--- GIVEN RECORDS Enclosed Below ---
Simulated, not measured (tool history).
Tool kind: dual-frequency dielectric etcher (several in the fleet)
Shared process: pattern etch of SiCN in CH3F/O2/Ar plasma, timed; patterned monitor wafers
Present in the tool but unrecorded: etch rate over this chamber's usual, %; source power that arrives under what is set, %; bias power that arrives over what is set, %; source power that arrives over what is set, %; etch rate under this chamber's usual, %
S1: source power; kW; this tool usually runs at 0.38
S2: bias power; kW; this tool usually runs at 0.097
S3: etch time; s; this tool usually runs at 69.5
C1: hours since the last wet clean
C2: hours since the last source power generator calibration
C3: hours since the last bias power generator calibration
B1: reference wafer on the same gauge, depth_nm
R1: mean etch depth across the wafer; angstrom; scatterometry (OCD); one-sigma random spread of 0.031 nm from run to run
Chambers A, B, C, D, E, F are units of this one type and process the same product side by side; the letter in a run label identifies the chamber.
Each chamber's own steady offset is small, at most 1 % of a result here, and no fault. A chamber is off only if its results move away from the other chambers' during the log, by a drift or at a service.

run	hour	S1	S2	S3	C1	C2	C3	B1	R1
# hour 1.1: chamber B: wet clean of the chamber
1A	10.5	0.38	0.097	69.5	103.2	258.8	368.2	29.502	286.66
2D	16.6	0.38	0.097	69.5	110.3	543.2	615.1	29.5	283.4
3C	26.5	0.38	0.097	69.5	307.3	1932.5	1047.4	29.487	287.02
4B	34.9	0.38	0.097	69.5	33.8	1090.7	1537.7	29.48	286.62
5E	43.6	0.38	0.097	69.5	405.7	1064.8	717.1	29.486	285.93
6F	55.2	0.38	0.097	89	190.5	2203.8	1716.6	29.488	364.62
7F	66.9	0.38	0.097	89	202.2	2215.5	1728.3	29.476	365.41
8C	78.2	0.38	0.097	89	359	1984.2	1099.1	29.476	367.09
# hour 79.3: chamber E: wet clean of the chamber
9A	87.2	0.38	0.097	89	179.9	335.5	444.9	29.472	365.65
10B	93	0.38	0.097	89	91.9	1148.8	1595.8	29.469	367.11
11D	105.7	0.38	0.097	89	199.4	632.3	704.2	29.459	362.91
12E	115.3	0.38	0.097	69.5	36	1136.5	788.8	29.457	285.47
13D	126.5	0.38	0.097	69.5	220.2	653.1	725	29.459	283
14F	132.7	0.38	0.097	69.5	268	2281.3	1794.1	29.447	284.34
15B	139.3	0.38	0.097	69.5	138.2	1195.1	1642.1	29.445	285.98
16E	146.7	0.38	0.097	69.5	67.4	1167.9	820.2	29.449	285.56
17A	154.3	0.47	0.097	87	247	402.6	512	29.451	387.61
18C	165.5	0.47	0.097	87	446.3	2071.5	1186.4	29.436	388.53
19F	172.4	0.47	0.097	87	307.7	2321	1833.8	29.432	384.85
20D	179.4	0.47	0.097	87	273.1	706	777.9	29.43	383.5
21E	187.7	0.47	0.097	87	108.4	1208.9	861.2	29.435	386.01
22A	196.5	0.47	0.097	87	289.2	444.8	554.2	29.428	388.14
--- End of Enclosed GIVEN RECORDS ---

ACTIVITY — Among the entries above, copy exactly only the lines starting with the one containing "S2: bias power;" and going through the one containing "B1: reference wafer", both ends included.

ANSWER SPACE —
S2: bias power; kW; this tool usually runs at 0.097
S3: etch time; s; this tool usually runs at 69.5
C1: hours since the last wet clean
C2: hours since the last source power generator calibration
C3: hours since the last bias power generator calibration
B1: reference wafer on the same gauge, depth_nm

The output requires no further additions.